### ASSIGNMENT:
Those lines of the material below that fall between its first line and the line with "With only the", both included, are to be repeated exactly.

== PROVIDED INFORMATION ==
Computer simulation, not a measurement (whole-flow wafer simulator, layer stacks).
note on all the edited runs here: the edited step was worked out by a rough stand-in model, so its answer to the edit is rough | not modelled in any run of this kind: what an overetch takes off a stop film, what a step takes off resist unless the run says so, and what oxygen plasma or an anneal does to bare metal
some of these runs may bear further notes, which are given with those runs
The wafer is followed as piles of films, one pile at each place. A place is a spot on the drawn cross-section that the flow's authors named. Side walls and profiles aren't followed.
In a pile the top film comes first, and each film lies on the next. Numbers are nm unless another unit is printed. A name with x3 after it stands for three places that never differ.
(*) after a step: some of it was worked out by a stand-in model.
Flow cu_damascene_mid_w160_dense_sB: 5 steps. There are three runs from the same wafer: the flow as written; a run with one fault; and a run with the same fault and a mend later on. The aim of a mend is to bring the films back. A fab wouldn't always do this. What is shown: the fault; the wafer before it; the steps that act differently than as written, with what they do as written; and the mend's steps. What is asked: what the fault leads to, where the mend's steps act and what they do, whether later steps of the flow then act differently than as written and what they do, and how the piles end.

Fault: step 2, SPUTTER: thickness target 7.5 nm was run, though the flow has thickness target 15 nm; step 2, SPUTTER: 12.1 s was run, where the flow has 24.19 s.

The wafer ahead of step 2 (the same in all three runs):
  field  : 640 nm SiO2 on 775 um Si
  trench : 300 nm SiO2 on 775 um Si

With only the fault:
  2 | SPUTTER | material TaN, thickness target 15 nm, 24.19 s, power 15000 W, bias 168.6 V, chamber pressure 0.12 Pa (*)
===

### PROBLEM SOLUTION:
Computer simulation, not a measurement (whole-flow wafer simulator, layer stacks).
note on all the edited runs here: the edited step was worked out by a rough stand-in model, so its answer to the edit is rough | not modelled in any run of this kind: what an overetch takes off a stop film, what a step takes off resist unless the run says so, and what oxygen plasma or an anneal does to bare metal
some of these runs may bear further notes, which are given with those runs
The wafer is followed as piles of films, one pile at each place. A place is a spot on the drawn cross-section that the flow's authors named. Side walls and profiles aren't followed.
In a pile the top film comes first, and each film lies on the next. Numbers are nm unless another unit is printed. A name with x3 after it stands for three places that never differ.
(*) after a step: some of it was worked out by a stand-in model.
Flow cu_damascene_mid_w160_dense_sB: 5 steps. There are three runs from the same wafer: the flow as written; a run with one fault; and a run with the same fault and a mend later on. The aim of a mend is to bring the films back. A fab wouldn't always do this. What is shown: the fault; the wafer before it; the steps that act differently than as written, with what they do as written; and the mend's steps. What is asked: what the fault leads to, where the mend's steps act and what they do, whether later steps of the flow then act differently than as written and what they do, and how the piles end.

Fault: step 2, SPUTTER: thickness target 7.5 nm was run, though the flow has thickness target 15 nm; step 2, SPUTTER: 12.1 s was run, where the flow has 24.19 s.

The wafer ahead of step 2 (the same in all three runs):
  field  : 640 nm SiO2 on 775 um Si
  trench : 300 nm SiO2 on 775 um Si

With only the fault:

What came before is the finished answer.